====
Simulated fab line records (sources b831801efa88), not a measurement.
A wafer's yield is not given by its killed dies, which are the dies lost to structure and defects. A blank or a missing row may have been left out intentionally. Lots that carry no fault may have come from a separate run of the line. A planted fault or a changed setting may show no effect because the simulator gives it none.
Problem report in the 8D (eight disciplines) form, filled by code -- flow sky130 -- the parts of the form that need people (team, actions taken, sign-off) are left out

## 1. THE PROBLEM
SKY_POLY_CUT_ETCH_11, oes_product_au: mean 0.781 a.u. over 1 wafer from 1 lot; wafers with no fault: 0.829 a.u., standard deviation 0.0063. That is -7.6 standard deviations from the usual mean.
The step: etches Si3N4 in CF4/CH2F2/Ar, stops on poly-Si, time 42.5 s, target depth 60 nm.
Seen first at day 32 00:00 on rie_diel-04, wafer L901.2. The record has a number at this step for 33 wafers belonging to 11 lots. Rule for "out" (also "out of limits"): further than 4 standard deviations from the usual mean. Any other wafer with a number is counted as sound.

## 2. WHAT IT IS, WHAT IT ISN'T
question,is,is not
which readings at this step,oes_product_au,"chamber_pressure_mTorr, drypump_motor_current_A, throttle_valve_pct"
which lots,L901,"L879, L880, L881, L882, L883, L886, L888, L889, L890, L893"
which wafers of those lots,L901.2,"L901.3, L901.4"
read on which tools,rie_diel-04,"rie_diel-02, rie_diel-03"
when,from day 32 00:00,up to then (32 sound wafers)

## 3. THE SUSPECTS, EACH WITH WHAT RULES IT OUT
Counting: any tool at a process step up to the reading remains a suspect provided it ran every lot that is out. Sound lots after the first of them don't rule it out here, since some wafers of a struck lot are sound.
====

- Requirement -
What you should output is every line of the records above, from the first through the line containing "A wafer's yield", unchanged.

- Reply -
Simulated fab line records (sources b831801efa88), not a measurement.
A wafer's yield is not given by its killed dies, which are the dies lost to structure and defects. A blank or a missing row may have been left out intentionally. Lots that carry no fault may have come from a separate run of the line. A planted fault or a changed setting may show no effect because the simulator gives it none.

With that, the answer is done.